> _Entries provided_
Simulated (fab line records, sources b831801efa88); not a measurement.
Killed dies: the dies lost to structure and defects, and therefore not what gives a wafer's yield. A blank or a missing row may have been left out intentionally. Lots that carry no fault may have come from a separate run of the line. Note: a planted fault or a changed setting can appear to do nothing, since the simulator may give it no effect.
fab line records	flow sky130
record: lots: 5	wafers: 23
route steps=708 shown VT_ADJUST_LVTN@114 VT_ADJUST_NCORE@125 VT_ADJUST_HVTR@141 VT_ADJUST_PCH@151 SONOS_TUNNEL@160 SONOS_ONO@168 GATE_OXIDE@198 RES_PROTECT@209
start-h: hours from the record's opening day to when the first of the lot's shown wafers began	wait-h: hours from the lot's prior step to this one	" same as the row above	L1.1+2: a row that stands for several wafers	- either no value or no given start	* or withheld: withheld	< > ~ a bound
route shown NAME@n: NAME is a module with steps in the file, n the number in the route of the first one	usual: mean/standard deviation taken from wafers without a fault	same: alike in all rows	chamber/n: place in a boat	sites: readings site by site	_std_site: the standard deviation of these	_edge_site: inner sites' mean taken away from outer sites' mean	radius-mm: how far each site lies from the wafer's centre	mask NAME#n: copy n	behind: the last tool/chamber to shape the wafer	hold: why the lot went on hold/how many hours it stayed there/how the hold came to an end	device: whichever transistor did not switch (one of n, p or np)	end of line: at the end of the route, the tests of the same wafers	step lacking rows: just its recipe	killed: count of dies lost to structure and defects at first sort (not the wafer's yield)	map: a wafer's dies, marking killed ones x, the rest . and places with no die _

> _Exercise_
Please copy the material above without changing a single word.

> _Exercise solution_
Simulated (fab line records, sources b831801efa88); not a measurement.
Killed dies: the dies lost to structure and defects, and therefore not what gives a wafer's yield. A blank or a missing row may have been left out intentionally. Lots that carry no fault may have come from a separate run of the line. Note: a planted fault or a changed setting can appear to do nothing, since the simulator may give it no effect.
fab line records	flow sky130
record: lots: 5	wafers: 23
route steps=708 shown VT_ADJUST_LVTN@114 VT_ADJUST_NCORE@125 VT_ADJUST_HVTR@141 VT_ADJUST_PCH@151 SONOS_TUNNEL@160 SONOS_ONO@168 GATE_OXIDE@198 RES_PROTECT@209
start-h: hours from the record's opening day to when the first of the lot's shown wafers began	wait-h: hours from the lot's prior step to this one	" same as the row above	L1.1+2: a row that stands for several wafers	- either no value or no given start	* or withheld: withheld	< > ~ a bound
route shown NAME@n: NAME is a module with steps in the file, n the number in the route of the first one	usual: mean/standard deviation taken from wafers without a fault	same: alike in all rows	chamber/n: place in a boat	sites: readings site by site	_std_site: the standard deviation of these	_edge_site: inner sites' mean taken away from outer sites' mean	radius-mm: how far each site lies from the wafer's centre	mask NAME#n: copy n	behind: the last tool/chamber to shape the wafer	hold: why the lot went on hold/how many hours it stayed there/how the hold came to an end	device: whichever transistor did not switch (one of n, p or np)	end of line: at the end of the route, the tests of the same wafers	step lacking rows: just its recipe	killed: count of dies lost to structure and defects at first sort (not the wafer's yield)	map: a wafer's dies, marking killed ones x, the rest . and places with no die _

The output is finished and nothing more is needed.